***** RAW DATA

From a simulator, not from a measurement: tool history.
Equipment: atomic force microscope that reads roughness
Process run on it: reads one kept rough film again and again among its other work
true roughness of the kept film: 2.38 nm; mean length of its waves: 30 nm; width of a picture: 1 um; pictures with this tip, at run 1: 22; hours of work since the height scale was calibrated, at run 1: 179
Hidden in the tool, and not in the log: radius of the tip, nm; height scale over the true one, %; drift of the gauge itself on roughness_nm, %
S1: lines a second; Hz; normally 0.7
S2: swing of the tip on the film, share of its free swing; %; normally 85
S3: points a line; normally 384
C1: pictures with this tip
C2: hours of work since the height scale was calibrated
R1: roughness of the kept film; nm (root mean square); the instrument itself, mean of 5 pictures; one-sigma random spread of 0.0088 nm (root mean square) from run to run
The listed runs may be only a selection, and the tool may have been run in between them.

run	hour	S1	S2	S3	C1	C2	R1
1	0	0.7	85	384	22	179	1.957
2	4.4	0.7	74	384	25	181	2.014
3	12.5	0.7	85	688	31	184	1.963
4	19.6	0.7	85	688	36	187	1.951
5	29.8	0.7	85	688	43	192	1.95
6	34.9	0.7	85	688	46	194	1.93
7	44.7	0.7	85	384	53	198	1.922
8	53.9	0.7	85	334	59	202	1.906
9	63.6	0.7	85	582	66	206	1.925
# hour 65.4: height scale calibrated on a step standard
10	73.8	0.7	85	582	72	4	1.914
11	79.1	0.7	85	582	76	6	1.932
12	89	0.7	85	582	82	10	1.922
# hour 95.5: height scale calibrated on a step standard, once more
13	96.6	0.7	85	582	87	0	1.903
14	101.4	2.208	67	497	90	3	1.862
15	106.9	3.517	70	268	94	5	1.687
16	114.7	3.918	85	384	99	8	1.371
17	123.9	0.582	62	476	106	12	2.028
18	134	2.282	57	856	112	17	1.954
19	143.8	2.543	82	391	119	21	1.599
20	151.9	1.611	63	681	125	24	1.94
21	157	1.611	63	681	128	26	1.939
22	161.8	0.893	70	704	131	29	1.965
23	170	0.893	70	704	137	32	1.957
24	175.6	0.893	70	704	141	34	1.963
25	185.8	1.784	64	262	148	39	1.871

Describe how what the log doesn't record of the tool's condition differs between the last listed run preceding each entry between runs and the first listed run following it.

**********

* _WORK TASK_:
Everything above from the line containing "Hidden in the" down to the line containing "C2: hours of" is to be transcribed exactly, with both of those lines included and nothing else added.

* _TASK SOLUTION_:
Hidden in the tool, and not in the log: radius of the tip, nm; height scale over the true one, %; drift of the gauge itself on roughness_nm, %
S1: lines a second; Hz; normally 0.7
S2: swing of the tip on the film, share of its free swing; %; normally 85
S3: points a line; normally 384
C1: pictures with this tip
C2: hours of work since the height scale was calibrated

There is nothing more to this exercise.